_Assignment:_ Give the data again in full, exactly as written below.

**** Data for analysis

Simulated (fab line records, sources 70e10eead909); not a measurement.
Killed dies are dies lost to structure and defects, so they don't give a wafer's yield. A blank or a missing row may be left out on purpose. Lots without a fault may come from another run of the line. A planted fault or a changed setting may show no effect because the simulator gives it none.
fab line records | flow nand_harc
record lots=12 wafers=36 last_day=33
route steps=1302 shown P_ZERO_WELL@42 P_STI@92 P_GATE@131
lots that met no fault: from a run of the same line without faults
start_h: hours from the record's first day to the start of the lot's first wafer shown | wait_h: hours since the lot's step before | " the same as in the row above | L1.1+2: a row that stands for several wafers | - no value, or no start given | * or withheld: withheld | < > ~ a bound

********

_Expected answer:_
Simulated (fab line records, sources 70e10eead909); not a measurement.
Killed dies are dies lost to structure and defects, so they don't give a wafer's yield. A blank or a missing row may be left out on purpose. Lots without a fault may come from another run of the line. A planted fault or a changed setting may show no effect because the simulator gives it none.
fab line records | flow nand_harc
record lots=12 wafers=36 last_day=33
route steps=1302 shown P_ZERO_WELL@42 P_STI@92 P_GATE@131
lots that met no fault: from a run of the same line without faults
start_h: hours from the record's first day to the start of the lot's first wafer shown | wait_h: hours since the lot's step before | " the same as in the row above | L1.1+2: a row that stands for several wafers | - no value, or no start given | * or withheld: withheld | < > ~ a bound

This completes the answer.